EXERCISE: Give back exactly the stretch of data below from the line holding "-- gauge calibrated" through the line holding "ozone generator serviced", both ends included, and leave the remaining lines out.

--*--

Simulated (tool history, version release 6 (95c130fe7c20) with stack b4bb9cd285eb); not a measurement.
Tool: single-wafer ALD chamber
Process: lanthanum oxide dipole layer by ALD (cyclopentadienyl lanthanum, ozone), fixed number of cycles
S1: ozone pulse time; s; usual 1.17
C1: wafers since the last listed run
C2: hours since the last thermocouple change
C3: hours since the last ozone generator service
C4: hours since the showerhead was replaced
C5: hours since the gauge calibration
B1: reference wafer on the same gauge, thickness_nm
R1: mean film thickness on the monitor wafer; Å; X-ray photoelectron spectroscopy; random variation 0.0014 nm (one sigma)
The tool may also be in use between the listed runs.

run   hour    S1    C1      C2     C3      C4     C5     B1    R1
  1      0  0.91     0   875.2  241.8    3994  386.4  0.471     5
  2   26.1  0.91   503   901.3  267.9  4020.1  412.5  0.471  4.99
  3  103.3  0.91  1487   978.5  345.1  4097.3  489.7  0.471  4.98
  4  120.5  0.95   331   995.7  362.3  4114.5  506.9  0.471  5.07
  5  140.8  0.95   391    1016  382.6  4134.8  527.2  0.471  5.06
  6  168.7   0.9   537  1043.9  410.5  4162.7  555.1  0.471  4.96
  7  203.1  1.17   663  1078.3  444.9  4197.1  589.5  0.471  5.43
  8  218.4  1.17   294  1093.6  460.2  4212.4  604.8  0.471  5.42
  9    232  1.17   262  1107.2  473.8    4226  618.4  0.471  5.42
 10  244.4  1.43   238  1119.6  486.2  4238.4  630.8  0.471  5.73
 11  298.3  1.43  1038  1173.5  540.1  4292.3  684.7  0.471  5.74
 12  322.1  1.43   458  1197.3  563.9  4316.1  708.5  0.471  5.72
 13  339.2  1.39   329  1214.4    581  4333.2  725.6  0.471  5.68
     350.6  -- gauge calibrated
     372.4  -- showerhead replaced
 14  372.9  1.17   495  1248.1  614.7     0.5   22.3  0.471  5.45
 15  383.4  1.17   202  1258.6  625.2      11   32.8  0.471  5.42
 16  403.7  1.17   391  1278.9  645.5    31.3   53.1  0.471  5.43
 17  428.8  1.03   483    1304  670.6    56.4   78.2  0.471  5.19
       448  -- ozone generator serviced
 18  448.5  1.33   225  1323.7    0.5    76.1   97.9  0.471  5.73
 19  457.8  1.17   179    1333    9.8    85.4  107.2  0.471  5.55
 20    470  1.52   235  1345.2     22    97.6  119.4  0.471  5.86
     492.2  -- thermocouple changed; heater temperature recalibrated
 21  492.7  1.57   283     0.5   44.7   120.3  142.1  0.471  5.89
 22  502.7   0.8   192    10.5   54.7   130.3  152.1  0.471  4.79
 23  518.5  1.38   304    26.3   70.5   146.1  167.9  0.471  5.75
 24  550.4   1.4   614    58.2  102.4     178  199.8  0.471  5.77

--*--

EXERCISE RESULT:
     350.6  -- gauge calibrated
     372.4  -- showerhead replaced
 14  372.9  1.17   495  1248.1  614.7     0.5   22.3  0.471  5.45
 15  383.4  1.17   202  1258.6  625.2      11   32.8  0.471  5.42
 16  403.7  1.17   391  1278.9  645.5    31.3   53.1  0.471  5.43
 17  428.8  1.03   483    1304  670.6    56.4   78.2  0.471  5.19
       448  -- ozone generator serviced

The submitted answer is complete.